• [INFORMATION]
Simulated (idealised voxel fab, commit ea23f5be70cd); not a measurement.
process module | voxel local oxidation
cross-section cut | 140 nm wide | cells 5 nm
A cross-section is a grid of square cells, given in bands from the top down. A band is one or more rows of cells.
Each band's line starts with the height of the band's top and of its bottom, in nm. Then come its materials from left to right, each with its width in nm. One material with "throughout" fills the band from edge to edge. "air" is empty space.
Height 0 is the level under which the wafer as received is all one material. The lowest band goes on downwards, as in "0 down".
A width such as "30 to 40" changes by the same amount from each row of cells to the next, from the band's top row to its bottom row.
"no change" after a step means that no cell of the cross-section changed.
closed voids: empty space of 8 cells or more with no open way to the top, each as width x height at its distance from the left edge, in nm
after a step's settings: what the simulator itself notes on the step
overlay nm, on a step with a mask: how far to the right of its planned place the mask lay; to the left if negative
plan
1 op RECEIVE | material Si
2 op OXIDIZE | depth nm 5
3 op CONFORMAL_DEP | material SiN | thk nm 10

• [REQUIRED ACTION] Please return the lines above exactly, from the first one down to the line with "A cross-section is", and stop after that line.

• [WRITTEN RESPONSE]
Simulated (idealised voxel fab, commit ea23f5be70cd); not a measurement.
process module | voxel local oxidation
cross-section cut | 140 nm wide | cells 5 nm
A cross-section is a grid of square cells, given in bands from the top down. A band is one or more rows of cells.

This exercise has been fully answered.